### [RECORD EXCERPTS]
Start of Block
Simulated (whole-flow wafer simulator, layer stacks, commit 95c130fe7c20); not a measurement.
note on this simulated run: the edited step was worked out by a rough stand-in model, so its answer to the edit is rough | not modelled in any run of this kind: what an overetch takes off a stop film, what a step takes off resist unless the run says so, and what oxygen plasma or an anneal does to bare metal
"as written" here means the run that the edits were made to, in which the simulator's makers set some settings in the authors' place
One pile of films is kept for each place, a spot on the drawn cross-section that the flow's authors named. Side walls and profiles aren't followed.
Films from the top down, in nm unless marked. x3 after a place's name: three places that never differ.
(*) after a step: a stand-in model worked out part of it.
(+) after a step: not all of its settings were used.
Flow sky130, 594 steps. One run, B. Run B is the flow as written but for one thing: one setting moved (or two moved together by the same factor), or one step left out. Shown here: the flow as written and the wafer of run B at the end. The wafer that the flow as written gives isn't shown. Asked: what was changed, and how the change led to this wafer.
End of Block

### [TASK ITEM]
Produce the material above again, word for word.

### [EXERCISE OUTPUT]
Simulated (whole-flow wafer simulator, layer stacks, commit 95c130fe7c20); not a measurement.
note on this simulated run: the edited step was worked out by a rough stand-in model, so its answer to the edit is rough | not modelled in any run of this kind: what an overetch takes off a stop film, what a step takes off resist unless the run says so, and what oxygen plasma or an anneal does to bare metal
"as written" here means the run that the edits were made to, in which the simulator's makers set some settings in the authors' place
One pile of films is kept for each place, a spot on the drawn cross-section that the flow's authors named. Side walls and profiles aren't followed.
Films from the top down, in nm unless marked. x3 after a place's name: three places that never differ.
(*) after a step: a stand-in model worked out part of it.
(+) after a step: not all of its settings were used.
Flow sky130, 594 steps. One run, B. Run B is the flow as written but for one thing: one setting moved (or two moved together by the same factor), or one step left out. Shown here: the flow as written and the wafer of run B at the end. The wafer that the flow as written gives isn't shown. Asked: what was changed, and how the change led to this wafer.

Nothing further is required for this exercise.